======== INFORMATION SUPPLIED ========
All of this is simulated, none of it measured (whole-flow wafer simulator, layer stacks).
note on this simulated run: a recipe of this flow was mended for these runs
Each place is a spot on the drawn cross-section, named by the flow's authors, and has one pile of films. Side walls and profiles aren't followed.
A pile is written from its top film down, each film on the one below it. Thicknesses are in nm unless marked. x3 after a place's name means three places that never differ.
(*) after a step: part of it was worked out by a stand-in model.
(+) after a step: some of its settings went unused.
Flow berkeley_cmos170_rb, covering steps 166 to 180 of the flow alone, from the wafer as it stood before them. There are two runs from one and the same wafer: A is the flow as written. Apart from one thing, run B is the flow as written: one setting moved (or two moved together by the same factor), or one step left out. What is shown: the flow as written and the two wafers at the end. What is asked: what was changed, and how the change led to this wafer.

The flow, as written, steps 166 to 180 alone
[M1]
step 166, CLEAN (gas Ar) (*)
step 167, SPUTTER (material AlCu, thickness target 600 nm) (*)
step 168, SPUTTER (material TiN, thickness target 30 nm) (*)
========

ACTIVITY -
Copy all the records above exactly, missing none.

REPLY -
All of this is simulated, none of it measured (whole-flow wafer simulator, layer stacks).
note on this simulated run: a recipe of this flow was mended for these runs
Each place is a spot on the drawn cross-section, named by the flow's authors, and has one pile of films. Side walls and profiles aren't followed.
A pile is written from its top film down, each film on the one below it. Thicknesses are in nm unless marked. x3 after a place's name means three places that never differ.
(*) after a step: part of it was worked out by a stand-in model.
(+) after a step: some of its settings went unused.
Flow berkeley_cmos170_rb, covering steps 166 to 180 of the flow alone, from the wafer as it stood before them. There are two runs from one and the same wafer: A is the flow as written. Apart from one thing, run B is the flow as written: one setting moved (or two moved together by the same factor), or one step left out. What is shown: the flow as written and the two wafers at the end. What is asked: what was changed, and how the change led to this wafer.

The flow, as written, steps 166 to 180 alone
[M1]
step 166, CLEAN (gas Ar) (*)
step 167, SPUTTER (material AlCu, thickness target 600 nm) (*)
step 168, SPUTTER (material TiN, thickness target 30 nm) (*)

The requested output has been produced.